- [Source material]:
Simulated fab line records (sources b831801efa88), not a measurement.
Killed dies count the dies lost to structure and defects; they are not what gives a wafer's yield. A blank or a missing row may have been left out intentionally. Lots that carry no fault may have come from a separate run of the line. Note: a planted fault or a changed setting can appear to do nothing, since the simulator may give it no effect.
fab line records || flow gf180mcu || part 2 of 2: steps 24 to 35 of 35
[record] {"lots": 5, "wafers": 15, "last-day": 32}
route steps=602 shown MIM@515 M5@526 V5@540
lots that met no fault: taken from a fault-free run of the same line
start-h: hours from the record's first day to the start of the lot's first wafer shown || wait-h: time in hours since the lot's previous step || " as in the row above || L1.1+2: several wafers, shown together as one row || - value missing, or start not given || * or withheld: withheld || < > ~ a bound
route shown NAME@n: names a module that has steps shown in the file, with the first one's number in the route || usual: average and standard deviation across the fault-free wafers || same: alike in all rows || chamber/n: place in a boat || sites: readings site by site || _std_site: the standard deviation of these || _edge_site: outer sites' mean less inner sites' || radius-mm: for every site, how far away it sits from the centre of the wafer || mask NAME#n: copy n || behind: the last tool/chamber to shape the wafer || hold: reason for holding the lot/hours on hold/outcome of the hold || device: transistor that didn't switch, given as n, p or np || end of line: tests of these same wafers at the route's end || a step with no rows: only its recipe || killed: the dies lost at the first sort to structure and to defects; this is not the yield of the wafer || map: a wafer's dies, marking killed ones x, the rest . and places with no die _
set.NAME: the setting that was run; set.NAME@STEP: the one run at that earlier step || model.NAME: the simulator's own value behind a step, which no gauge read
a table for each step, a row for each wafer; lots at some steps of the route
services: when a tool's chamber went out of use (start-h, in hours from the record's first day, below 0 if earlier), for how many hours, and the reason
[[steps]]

- [Assignment]:
Exactly as written, give the records again.

- [Response box]:
Simulated fab line records (sources b831801efa88), not a measurement.
Killed dies count the dies lost to structure and defects; they are not what gives a wafer's yield. A blank or a missing row may have been left out intentionally. Lots that carry no fault may have come from a separate run of the line. Note: a planted fault or a changed setting can appear to do nothing, since the simulator may give it no effect.
fab line records || flow gf180mcu || part 2 of 2: steps 24 to 35 of 35
[record] {"lots": 5, "wafers": 15, "last-day": 32}
route steps=602 shown MIM@515 M5@526 V5@540
lots that met no fault: taken from a fault-free run of the same line
start-h: hours from the record's first day to the start of the lot's first wafer shown || wait-h: time in hours since the lot's previous step || " as in the row above || L1.1+2: several wafers, shown together as one row || - value missing, or start not given || * or withheld: withheld || < > ~ a bound
route shown NAME@n: names a module that has steps shown in the file, with the first one's number in the route || usual: average and standard deviation across the fault-free wafers || same: alike in all rows || chamber/n: place in a boat || sites: readings site by site || _std_site: the standard deviation of these || _edge_site: outer sites' mean less inner sites' || radius-mm: for every site, how far away it sits from the centre of the wafer || mask NAME#n: copy n || behind: the last tool/chamber to shape the wafer || hold: reason for holding the lot/hours on hold/outcome of the hold || device: transistor that didn't switch, given as n, p or np || end of line: tests of these same wafers at the route's end || a step with no rows: only its recipe || killed: the dies lost at the first sort to structure and to defects; this is not the yield of the wafer || map: a wafer's dies, marking killed ones x, the rest . and places with no die _
set.NAME: the setting that was run; set.NAME@STEP: the one run at that earlier step || model.NAME: the simulator's own value behind a step, which no gauge read
a table for each step, a row for each wafer; lots at some steps of the route
services: when a tool's chamber went out of use (start-h, in hours from the record's first day, below 0 if earlier), for how many hours, and the reason
[[steps]]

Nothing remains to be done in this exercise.